● INFORMATION GIVEN
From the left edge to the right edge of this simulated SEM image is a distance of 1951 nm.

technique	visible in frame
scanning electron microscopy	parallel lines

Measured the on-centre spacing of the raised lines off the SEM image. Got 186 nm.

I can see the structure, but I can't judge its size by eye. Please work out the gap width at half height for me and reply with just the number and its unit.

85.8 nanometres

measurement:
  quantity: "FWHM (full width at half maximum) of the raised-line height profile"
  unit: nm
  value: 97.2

● ACTION ITEM
Return only the lines spanning from the first line of the material through the line with "Measured the on-centre", copied exactly, both ends kept.

● RESULT
From the left edge to the right edge of this simulated SEM image is a distance of 1951 nm.

technique	visible in frame
scanning electron microscopy	parallel lines

Measured the on-centre spacing of the raised lines off the SEM image. Got 186 nm.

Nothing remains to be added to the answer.